--- PROVIDED INFORMATION Enclosed Below ---

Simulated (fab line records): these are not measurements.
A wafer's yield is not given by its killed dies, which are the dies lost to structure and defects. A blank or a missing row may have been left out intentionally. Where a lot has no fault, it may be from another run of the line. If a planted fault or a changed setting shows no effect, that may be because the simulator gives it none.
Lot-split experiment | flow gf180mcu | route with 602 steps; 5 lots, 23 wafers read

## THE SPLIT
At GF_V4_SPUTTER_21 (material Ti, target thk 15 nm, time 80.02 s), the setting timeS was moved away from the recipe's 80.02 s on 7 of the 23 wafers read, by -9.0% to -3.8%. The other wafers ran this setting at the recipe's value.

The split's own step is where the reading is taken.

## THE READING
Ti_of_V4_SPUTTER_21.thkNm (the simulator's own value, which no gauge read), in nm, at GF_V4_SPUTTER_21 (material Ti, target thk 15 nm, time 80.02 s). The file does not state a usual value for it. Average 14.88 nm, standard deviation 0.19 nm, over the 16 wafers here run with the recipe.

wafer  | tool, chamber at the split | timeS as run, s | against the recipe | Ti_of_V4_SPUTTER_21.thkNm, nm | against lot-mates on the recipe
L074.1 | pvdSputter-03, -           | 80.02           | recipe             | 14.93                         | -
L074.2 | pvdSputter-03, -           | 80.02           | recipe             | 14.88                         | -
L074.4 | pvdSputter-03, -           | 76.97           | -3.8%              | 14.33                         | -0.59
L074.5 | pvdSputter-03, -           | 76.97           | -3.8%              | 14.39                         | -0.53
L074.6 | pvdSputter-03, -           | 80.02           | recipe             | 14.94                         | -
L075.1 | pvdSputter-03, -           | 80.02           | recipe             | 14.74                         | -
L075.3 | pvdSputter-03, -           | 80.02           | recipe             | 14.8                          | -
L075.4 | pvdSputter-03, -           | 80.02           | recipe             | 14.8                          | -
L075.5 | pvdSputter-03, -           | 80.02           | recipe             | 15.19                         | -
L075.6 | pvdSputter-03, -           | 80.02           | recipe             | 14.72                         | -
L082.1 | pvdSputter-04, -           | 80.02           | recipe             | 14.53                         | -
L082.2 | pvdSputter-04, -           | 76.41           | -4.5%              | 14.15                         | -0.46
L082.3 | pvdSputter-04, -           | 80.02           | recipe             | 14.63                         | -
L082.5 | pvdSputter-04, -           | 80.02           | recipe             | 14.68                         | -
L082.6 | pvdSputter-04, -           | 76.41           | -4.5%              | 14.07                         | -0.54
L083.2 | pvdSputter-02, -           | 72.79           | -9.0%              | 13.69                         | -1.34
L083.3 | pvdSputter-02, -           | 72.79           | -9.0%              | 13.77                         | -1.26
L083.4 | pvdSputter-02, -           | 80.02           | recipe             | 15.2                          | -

--- End of Enclosed PROVIDED INFORMATION ---

REQUIREMENT:
Of the lines above, retype only those from the line containing "## THE SPLIT" through the line containing "## THE READING", including both, exactly.

WRITTEN RESPONSE:
## THE SPLIT
At GF_V4_SPUTTER_21 (material Ti, target thk 15 nm, time 80.02 s), the setting timeS was moved away from the recipe's 80.02 s on 7 of the 23 wafers read, by -9.0% to -3.8%. The other wafers ran this setting at the recipe's value.

The split's own step is where the reading is taken.

## THE READING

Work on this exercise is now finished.